§ **Requirement**:
Output the data in full and exactly as presented.

------------------------------------------------------------------------
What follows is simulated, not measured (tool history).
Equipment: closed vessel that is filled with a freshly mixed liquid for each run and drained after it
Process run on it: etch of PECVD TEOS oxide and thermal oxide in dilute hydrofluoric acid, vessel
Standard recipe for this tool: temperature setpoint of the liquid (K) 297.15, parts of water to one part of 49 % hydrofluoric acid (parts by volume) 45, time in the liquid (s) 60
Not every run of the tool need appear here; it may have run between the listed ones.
------------------------------------------------------------------------

§ **Response**:
What follows is simulated, not measured (tool history).
Equipment: closed vessel that is filled with a freshly mixed liquid for each run and drained after it
Process run on it: etch of PECVD TEOS oxide and thermal oxide in dilute hydrofluoric acid, vessel
Standard recipe for this tool: temperature setpoint of the liquid (K) 297.15, parts of water to one part of 49 % hydrofluoric acid (parts by volume) 45, time in the liquid (s) 60
Not every run of the tool need appear here; it may have run between the listed ones.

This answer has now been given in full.